• [Work request]
Below are some records. Return exactly the lines from the one with "pressure: pressure of" to the one with "seconds: time until", and nothing else.

• [The data]
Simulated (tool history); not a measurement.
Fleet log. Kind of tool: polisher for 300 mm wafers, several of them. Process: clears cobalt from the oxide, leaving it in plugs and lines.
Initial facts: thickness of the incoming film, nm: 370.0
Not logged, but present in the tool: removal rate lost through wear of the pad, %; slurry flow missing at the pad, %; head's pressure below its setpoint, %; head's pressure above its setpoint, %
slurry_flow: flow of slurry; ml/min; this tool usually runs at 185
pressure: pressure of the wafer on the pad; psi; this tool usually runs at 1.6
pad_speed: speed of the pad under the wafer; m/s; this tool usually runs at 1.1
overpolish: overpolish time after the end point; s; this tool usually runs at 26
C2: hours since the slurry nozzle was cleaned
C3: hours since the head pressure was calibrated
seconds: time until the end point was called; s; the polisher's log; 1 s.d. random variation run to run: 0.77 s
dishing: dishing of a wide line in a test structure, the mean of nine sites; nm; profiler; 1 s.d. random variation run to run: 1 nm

• [Your response]
pressure: pressure of the wafer on the pad; psi; this tool usually runs at 1.6
pad_speed: speed of the pad under the wafer; m/s; this tool usually runs at 1.1
overpolish: overpolish time after the end point; s; this tool usually runs at 26
C2: hours since the slurry nozzle was cleaned
C3: hours since the head pressure was calibrated
seconds: time until the end point was called; s; the polisher's log; 1 s.d. random variation run to run: 0.77 s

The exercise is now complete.